RECORDS PROVIDED:
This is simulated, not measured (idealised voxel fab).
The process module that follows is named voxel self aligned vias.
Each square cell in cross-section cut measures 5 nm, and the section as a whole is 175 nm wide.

ASSIGNED TASK:
A complete, exact copy of the material above is the expected answer.

RESPONSE BOX:
This is simulated, not measured (idealised voxel fab).
The process module that follows is named voxel self aligned vias.
Each square cell in cross-section cut measures 5 nm, and the section as a whole is 175 nm wide.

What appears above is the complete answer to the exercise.